◆ **DATA FOR REVIEW**:
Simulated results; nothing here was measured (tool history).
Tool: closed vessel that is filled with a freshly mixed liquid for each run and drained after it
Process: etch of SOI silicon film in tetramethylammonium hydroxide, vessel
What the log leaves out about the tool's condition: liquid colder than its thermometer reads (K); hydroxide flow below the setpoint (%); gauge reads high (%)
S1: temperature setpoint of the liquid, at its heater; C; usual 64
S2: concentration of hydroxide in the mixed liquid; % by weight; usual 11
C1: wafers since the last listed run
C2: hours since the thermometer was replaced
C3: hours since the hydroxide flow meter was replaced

◆ **ACTIVITY**: Retype the records in full. Keep every line identical to the original.

◆ **TASK OUTPUT**:
Simulated results; nothing here was measured (tool history).
Tool: closed vessel that is filled with a freshly mixed liquid for each run and drained after it
Process: etch of SOI silicon film in tetramethylammonium hydroxide, vessel
What the log leaves out about the tool's condition: liquid colder than its thermometer reads (K); hydroxide flow below the setpoint (%); gauge reads high (%)
S1: temperature setpoint of the liquid, at its heater; C; usual 64
S2: concentration of hydroxide in the mixed liquid; % by weight; usual 11
C1: wafers since the last listed run
C2: hours since the thermometer was replaced
C3: hours since the hydroxide flow meter was replaced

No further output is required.